Up through the line that contains "13 op OXIDIZE | depth nm 5", retype the entries exactly, beginning at the very first line.

## [EXTRACTED MATERIAL]
- - - -
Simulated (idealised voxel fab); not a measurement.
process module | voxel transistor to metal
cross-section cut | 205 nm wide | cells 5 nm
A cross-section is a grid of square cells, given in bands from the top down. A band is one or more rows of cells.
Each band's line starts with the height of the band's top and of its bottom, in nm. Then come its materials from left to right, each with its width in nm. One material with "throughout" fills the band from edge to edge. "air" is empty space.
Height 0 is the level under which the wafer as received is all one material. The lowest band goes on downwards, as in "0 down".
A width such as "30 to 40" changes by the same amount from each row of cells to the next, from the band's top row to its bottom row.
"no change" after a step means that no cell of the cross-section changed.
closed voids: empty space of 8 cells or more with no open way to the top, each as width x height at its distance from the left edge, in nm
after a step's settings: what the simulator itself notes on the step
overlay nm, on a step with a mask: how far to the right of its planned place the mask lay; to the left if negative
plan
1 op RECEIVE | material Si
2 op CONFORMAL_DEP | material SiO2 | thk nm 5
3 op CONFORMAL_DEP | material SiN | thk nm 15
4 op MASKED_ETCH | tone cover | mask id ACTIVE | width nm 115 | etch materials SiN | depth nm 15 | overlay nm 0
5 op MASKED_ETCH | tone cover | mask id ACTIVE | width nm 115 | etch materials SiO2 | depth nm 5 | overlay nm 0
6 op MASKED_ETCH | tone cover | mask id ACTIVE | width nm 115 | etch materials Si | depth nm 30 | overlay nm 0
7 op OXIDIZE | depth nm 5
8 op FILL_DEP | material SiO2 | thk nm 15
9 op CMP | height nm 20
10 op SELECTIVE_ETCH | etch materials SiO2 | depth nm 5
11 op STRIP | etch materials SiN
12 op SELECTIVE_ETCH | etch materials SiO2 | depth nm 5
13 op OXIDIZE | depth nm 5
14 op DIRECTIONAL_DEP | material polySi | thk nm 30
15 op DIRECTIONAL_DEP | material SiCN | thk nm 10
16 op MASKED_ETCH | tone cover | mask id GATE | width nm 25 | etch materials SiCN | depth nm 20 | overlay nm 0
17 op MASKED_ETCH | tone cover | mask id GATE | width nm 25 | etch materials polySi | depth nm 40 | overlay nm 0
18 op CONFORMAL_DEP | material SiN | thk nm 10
- - - -

## [EXERCISE SOLUTION]
Simulated (idealised voxel fab); not a measurement.
process module | voxel transistor to metal
cross-section cut | 205 nm wide | cells 5 nm
A cross-section is a grid of square cells, given in bands from the top down. A band is one or more rows of cells.
Each band's line starts with the height of the band's top and of its bottom, in nm. Then come its materials from left to right, each with its width in nm. One material with "throughout" fills the band from edge to edge. "air" is empty space.
Height 0 is the level under which the wafer as received is all one material. The lowest band goes on downwards, as in "0 down".
A width such as "30 to 40" changes by the same amount from each row of cells to the next, from the band's top row to its bottom row.
"no change" after a step means that no cell of the cross-section changed.
closed voids: empty space of 8 cells or more with no open way to the top, each as width x height at its distance from the left edge, in nm
after a step's settings: what the simulator itself notes on the step
overlay nm, on a step with a mask: how far to the right of its planned place the mask lay; to the left if negative
plan
1 op RECEIVE | material Si
2 op CONFORMAL_DEP | material SiO2 | thk nm 5
3 op CONFORMAL_DEP | material SiN | thk nm 15
4 op MASKED_ETCH | tone cover | mask id ACTIVE | width nm 115 | etch materials SiN | depth nm 15 | overlay nm 0
5 op MASKED_ETCH | tone cover | mask id ACTIVE | width nm 115 | etch materials SiO2 | depth nm 5 | overlay nm 0
6 op MASKED_ETCH | tone cover | mask id ACTIVE | width nm 115 | etch materials Si | depth nm 30 | overlay nm 0
7 op OXIDIZE | depth nm 5
8 op FILL_DEP | material SiO2 | thk nm 15
9 op CMP | height nm 20
10 op SELECTIVE_ETCH | etch materials SiO2 | depth nm 5
11 op STRIP | etch materials SiN
12 op SELECTIVE_ETCH | etch materials SiO2 | depth nm 5
13 op OXIDIZE | depth nm 5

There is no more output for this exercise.